§ Assigned task
Reproduce the opening lines of the records exactly, up to and including the line in which "The step cures" occurs.

* * * * * * * * *
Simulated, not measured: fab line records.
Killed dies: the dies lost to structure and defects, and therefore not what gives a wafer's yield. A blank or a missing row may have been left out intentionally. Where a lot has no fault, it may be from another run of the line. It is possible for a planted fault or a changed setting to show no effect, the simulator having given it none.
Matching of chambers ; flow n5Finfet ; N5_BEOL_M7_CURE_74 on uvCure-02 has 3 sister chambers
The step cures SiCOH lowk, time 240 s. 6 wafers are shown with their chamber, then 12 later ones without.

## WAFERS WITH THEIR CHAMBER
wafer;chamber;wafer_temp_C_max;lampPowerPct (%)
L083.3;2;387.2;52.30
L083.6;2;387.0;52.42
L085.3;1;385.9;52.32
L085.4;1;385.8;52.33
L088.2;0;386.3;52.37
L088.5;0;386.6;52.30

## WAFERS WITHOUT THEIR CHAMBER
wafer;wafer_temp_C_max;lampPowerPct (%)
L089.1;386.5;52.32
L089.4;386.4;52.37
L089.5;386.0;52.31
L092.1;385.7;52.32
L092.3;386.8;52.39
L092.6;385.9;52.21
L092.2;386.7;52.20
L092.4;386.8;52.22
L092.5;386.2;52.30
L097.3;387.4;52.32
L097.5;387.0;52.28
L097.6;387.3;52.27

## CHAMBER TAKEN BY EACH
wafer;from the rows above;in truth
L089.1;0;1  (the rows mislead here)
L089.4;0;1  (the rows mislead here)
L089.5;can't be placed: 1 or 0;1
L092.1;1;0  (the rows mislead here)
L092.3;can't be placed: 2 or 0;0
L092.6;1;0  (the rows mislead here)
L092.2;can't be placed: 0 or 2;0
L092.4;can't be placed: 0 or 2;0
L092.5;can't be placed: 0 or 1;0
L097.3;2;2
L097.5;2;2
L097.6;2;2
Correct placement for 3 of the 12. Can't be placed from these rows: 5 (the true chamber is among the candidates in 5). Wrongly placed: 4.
* * * * * * * * *

§ Exercise answer
Simulated, not measured: fab line records.
Killed dies: the dies lost to structure and defects, and therefore not what gives a wafer's yield. A blank or a missing row may have been left out intentionally. Where a lot has no fault, it may be from another run of the line. It is possible for a planted fault or a changed setting to show no effect, the simulator having given it none.
Matching of chambers ; flow n5Finfet ; N5_BEOL_M7_CURE_74 on uvCure-02 has 3 sister chambers
The step cures SiCOH lowk, time 240 s. 6 wafers are shown with their chamber, then 12 later ones without.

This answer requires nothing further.